# WORK INSTRUCTION
Reproduce the entries shown below only from the line with "435 | 2620 |" down to the line with "763 | 2300 |", keeping both end lines and copying each one exactly.

# RECORD EXCERPTS
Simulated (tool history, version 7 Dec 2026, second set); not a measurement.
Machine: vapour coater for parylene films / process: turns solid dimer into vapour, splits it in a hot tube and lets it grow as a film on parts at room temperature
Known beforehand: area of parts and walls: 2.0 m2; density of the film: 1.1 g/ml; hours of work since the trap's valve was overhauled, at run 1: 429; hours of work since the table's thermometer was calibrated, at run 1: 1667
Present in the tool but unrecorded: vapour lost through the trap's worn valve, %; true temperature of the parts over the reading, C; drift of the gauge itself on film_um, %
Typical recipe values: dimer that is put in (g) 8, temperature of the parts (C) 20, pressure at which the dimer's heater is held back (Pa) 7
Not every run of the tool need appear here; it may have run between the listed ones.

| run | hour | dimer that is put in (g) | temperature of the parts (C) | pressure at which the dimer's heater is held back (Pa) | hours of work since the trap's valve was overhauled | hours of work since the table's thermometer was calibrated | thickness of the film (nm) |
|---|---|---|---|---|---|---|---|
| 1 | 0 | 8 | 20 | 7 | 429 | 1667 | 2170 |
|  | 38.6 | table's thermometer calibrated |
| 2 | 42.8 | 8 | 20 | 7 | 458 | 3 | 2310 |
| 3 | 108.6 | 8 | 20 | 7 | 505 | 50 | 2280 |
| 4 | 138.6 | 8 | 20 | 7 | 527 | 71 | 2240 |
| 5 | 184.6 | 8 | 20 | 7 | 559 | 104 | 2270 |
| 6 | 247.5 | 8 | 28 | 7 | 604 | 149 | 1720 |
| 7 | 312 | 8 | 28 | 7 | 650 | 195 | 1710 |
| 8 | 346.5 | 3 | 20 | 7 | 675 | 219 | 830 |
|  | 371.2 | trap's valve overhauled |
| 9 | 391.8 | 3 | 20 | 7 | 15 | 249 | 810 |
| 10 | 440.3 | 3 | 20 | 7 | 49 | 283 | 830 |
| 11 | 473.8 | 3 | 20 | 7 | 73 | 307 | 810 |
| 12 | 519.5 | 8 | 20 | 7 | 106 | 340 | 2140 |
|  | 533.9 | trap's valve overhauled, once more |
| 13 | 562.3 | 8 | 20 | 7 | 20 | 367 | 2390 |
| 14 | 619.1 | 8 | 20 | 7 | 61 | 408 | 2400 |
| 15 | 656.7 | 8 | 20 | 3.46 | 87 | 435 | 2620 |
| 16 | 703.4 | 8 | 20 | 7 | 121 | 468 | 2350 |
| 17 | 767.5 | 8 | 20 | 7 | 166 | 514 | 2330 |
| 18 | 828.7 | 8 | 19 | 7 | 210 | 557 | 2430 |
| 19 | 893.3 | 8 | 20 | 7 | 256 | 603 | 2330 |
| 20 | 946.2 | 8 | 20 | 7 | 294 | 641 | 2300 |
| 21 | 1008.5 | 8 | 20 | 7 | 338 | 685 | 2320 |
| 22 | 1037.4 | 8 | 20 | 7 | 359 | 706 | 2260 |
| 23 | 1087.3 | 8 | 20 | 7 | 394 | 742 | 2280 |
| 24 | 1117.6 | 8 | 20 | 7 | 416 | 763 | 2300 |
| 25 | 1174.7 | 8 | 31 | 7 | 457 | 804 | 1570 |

# WORKED SOLUTION
| 15 | 656.7 | 8 | 20 | 3.46 | 87 | 435 | 2620 |
| 16 | 703.4 | 8 | 20 | 7 | 121 | 468 | 2350 |
| 17 | 767.5 | 8 | 20 | 7 | 166 | 514 | 2330 |
| 18 | 828.7 | 8 | 19 | 7 | 210 | 557 | 2430 |
| 19 | 893.3 | 8 | 20 | 7 | 256 | 603 | 2330 |
| 20 | 946.2 | 8 | 20 | 7 | 294 | 641 | 2300 |
| 21 | 1008.5 | 8 | 20 | 7 | 338 | 685 | 2320 |
| 22 | 1037.4 | 8 | 20 | 7 | 359 | 706 | 2260 |
| 23 | 1087.3 | 8 | 20 | 7 | 394 | 742 | 2280 |
| 24 | 1117.6 | 8 | 20 | 7 | 416 | 763 | 2300 |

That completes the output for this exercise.